DATA SHOWN:
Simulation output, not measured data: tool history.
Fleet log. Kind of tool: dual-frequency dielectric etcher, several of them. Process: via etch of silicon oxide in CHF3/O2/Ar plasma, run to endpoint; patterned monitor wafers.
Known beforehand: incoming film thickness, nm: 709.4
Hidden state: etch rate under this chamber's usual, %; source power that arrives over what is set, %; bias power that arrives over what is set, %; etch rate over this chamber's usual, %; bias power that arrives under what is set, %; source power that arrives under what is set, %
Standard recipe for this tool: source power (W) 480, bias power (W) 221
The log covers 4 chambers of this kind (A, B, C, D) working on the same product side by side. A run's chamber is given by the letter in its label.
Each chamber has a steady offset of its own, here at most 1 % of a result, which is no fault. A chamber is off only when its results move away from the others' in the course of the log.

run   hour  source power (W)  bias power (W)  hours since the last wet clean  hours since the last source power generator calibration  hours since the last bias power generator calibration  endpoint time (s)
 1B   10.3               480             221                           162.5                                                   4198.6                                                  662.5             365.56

ACTION ITEM:
Copy out all of the data. Keep every word unchanged.

TASK ANSWER:
Simulation output, not measured data: tool history.
Fleet log. Kind of tool: dual-frequency dielectric etcher, several of them. Process: via etch of silicon oxide in CHF3/O2/Ar plasma, run to endpoint; patterned monitor wafers.
Known beforehand: incoming film thickness, nm: 709.4
Hidden state: etch rate under this chamber's usual, %; source power that arrives over what is set, %; bias power that arrives over what is set, %; etch rate over this chamber's usual, %; bias power that arrives under what is set, %; source power that arrives under what is set, %
Standard recipe for this tool: source power (W) 480, bias power (W) 221
The log covers 4 chambers of this kind (A, B, C, D) working on the same product side by side. A run's chamber is given by the letter in its label.
Each chamber has a steady offset of its own, here at most 1 % of a result, which is no fault. A chamber is off only when its results move away from the others' in the course of the log.

run   hour  source power (W)  bias power (W)  hours since the last wet clean  hours since the last source power generator calibration  hours since the last bias power generator calibration  endpoint time (s)
 1B   10.3               480             221                           162.5                                                   4198.6                                                  662.5             365.56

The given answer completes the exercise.